+ + + + + + +

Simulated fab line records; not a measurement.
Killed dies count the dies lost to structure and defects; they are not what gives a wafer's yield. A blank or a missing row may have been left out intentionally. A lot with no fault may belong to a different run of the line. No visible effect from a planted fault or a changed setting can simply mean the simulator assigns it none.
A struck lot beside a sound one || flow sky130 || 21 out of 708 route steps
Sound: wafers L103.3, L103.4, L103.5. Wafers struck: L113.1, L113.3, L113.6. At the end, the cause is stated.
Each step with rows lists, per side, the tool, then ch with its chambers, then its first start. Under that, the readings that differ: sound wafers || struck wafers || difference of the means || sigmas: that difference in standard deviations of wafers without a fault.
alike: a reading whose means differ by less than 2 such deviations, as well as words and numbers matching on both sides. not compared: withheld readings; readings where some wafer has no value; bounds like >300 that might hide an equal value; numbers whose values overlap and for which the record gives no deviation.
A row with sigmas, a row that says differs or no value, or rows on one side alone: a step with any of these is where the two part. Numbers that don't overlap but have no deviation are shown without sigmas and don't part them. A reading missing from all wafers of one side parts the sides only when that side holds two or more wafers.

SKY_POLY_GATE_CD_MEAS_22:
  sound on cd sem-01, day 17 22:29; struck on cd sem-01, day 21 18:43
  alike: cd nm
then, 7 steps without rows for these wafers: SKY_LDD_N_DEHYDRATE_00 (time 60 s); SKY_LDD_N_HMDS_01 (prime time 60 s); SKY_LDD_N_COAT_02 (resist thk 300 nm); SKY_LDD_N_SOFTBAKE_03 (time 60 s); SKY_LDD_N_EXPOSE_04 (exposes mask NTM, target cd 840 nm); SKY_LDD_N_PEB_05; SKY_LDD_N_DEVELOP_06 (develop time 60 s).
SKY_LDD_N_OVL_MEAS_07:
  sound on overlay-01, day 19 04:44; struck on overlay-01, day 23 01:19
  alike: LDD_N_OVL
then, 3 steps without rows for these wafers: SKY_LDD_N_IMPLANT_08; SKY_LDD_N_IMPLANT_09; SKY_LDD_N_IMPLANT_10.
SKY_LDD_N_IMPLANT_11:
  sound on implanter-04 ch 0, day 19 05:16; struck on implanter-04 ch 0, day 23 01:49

+ + + + + + +

## EXERCISE
In the entries above, please find the line with "Killed dies count" and the line with "Sound: wafers L103.3, L103.4, L103.5.", then write out exactly those two lines and every line between them, and nothing more.

## TASK ANSWER
Killed dies count the dies lost to structure and defects; they are not what gives a wafer's yield. A blank or a missing row may have been left out intentionally. A lot with no fault may belong to a different run of the line. No visible effect from a planted fault or a changed setting can simply mean the simulator assigns it none.
A struck lot beside a sound one || flow sky130 || 21 out of 708 route steps
Sound: wafers L103.3, L103.4, L103.5. Wafers struck: L113.1, L113.3, L113.6. At the end, the cause is stated.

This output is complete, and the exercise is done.